Record set:
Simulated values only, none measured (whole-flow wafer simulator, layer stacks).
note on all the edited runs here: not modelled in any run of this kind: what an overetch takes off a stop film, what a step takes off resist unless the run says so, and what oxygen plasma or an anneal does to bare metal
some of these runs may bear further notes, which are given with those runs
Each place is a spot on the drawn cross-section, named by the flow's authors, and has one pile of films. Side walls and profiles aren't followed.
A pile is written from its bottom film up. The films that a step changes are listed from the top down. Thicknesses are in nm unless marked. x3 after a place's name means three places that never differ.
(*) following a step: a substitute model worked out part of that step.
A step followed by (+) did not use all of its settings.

Work item: Repeat the records, every one of them, without any deviation.

Worked solution:
Simulated values only, none measured (whole-flow wafer simulator, layer stacks).
note on all the edited runs here: not modelled in any run of this kind: what an overetch takes off a stop film, what a step takes off resist unless the run says so, and what oxygen plasma or an anneal does to bare metal
some of these runs may bear further notes, which are given with those runs
Each place is a spot on the drawn cross-section, named by the flow's authors, and has one pile of films. Side walls and profiles aren't followed.
A pile is written from its bottom film up. The films that a step changes are listed from the top down. Thicknesses are in nm unless marked. x3 after a place's name means three places that never differ.
(*) following a step: a substitute model worked out part of that step.
A step followed by (+) did not use all of its settings.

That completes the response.